--- START ---

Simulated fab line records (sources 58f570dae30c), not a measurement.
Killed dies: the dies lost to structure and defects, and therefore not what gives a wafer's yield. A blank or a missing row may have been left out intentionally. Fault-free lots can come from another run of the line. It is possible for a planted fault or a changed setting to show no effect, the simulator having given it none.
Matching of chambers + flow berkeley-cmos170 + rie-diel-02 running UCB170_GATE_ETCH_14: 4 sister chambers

--- END ---

| WORK INSTRUCTION |
Taking no liberties, give the material above again in full.

| EXPECTED ANSWER |
Simulated fab line records (sources 58f570dae30c), not a measurement.
Killed dies: the dies lost to structure and defects, and therefore not what gives a wafer's yield. A blank or a missing row may have been left out intentionally. Fault-free lots can come from another run of the line. It is possible for a planted fault or a changed setting to show no effect, the simulator having given it none.
Matching of chambers + flow berkeley-cmos170 + rie-diel-02 running UCB170_GATE_ETCH_14: 4 sister chambers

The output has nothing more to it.